Work order ▸ An identical transcription of the records is required.

──────── Data for review ────────

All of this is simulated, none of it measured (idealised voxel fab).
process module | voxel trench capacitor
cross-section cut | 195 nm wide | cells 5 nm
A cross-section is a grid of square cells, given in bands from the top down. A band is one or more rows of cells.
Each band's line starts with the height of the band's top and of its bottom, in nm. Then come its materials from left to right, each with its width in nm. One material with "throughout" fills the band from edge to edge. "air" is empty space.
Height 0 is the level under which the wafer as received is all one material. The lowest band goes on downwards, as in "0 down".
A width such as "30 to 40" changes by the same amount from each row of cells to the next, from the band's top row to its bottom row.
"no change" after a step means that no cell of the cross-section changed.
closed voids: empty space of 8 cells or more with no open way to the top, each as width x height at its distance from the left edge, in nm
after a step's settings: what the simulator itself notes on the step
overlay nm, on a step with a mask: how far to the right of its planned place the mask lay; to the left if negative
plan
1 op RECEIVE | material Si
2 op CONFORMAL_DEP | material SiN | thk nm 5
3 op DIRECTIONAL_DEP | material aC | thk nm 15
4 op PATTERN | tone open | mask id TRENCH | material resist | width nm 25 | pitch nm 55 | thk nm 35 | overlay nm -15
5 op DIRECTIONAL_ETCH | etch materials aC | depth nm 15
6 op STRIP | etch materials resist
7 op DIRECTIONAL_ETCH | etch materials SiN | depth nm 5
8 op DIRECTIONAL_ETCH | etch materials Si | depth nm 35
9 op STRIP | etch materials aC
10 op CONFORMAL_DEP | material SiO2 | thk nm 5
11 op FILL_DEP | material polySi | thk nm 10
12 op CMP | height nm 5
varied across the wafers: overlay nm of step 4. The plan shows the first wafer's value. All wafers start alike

────────

Written response ▸
All of this is simulated, none of it measured (idealised voxel fab).
process module | voxel trench capacitor
cross-section cut | 195 nm wide | cells 5 nm
A cross-section is a grid of square cells, given in bands from the top down. A band is one or more rows of cells.
Each band's line starts with the height of the band's top and of its bottom, in nm. Then come its materials from left to right, each with its width in nm. One material with "throughout" fills the band from edge to edge. "air" is empty space.
Height 0 is the level under which the wafer as received is all one material. The lowest band goes on downwards, as in "0 down".
A width such as "30 to 40" changes by the same amount from each row of cells to the next, from the band's top row to its bottom row.
"no change" after a step means that no cell of the cross-section changed.
closed voids: empty space of 8 cells or more with no open way to the top, each as width x height at its distance from the left edge, in nm
after a step's settings: what the simulator itself notes on the step
overlay nm, on a step with a mask: how far to the right of its planned place the mask lay; to the left if negative
plan
1 op RECEIVE | material Si
2 op CONFORMAL_DEP | material SiN | thk nm 5
3 op DIRECTIONAL_DEP | material aC | thk nm 15
4 op PATTERN | tone open | mask id TRENCH | material resist | width nm 25 | pitch nm 55 | thk nm 35 | overlay nm -15
5 op DIRECTIONAL_ETCH | etch materials aC | depth nm 15
6 op STRIP | etch materials resist
7 op DIRECTIONAL_ETCH | etch materials SiN | depth nm 5
8 op DIRECTIONAL_ETCH | etch materials Si | depth nm 35
9 op STRIP | etch materials aC
10 op CONFORMAL_DEP | material SiO2 | thk nm 5
11 op FILL_DEP | material polySi | thk nm 10
12 op CMP | height nm 5
varied across the wafers: overlay nm of step 4. The plan shows the first wafer's value. All wafers start alike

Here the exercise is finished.